_Work item_
Every line from the top of the material through the line holding "overlay nm: right-of-plan" should be copied exactly, and only those lines.

_Dataset content_
────────────────

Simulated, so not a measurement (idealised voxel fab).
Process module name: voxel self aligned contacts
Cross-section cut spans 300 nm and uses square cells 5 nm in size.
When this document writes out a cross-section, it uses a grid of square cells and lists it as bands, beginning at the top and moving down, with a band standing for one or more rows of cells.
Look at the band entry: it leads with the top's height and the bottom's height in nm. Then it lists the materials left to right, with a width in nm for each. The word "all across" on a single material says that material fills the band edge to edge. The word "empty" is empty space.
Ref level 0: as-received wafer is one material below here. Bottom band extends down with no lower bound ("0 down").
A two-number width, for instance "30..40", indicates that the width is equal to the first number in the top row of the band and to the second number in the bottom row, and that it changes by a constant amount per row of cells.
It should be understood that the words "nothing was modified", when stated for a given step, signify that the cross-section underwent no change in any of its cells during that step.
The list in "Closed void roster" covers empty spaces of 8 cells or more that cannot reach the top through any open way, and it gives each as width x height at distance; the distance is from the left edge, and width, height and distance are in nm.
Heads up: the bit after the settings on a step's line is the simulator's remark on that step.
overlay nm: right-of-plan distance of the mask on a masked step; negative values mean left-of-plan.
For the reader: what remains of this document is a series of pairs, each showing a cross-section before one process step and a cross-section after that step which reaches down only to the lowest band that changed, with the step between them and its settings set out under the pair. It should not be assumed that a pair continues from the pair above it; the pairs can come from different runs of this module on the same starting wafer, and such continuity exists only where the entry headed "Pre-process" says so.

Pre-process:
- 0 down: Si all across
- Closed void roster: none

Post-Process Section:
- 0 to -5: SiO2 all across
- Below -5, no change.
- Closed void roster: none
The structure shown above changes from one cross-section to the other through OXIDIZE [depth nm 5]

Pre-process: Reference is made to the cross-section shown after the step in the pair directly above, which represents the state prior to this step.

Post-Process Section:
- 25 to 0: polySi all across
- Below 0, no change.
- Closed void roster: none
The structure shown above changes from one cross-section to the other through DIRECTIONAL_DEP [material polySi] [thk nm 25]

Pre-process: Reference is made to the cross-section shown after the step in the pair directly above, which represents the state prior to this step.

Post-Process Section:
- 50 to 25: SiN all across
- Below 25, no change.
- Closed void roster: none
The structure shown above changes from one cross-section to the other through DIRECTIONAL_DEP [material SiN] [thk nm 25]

────────────────

_Written solution_
Simulated, so not a measurement (idealised voxel fab).
Process module name: voxel self aligned contacts
Cross-section cut spans 300 nm and uses square cells 5 nm in size.
When this document writes out a cross-section, it uses a grid of square cells and lists it as bands, beginning at the top and moving down, with a band standing for one or more rows of cells.
Look at the band entry: it leads with the top's height and the bottom's height in nm. Then it lists the materials left to right, with a width in nm for each. The word "all across" on a single material says that material fills the band edge to edge. The word "empty" is empty space.
Ref level 0: as-received wafer is one material below here. Bottom band extends down with no lower bound ("0 down").
A two-number width, for instance "30..40", indicates that the width is equal to the first number in the top row of the band and to the second number in the bottom row, and that it changes by a constant amount per row of cells.
It should be understood that the words "nothing was modified", when stated for a given step, signify that the cross-section underwent no change in any of its cells during that step.
The list in "Closed void roster" covers empty spaces of 8 cells or more that cannot reach the top through any open way, and it gives each as width x height at distance; the distance is from the left edge, and width, height and distance are in nm.
Heads up: the bit after the settings on a step's line is the simulator's remark on that step.
overlay nm: right-of-plan distance of the mask on a masked step; negative values mean left-of-plan.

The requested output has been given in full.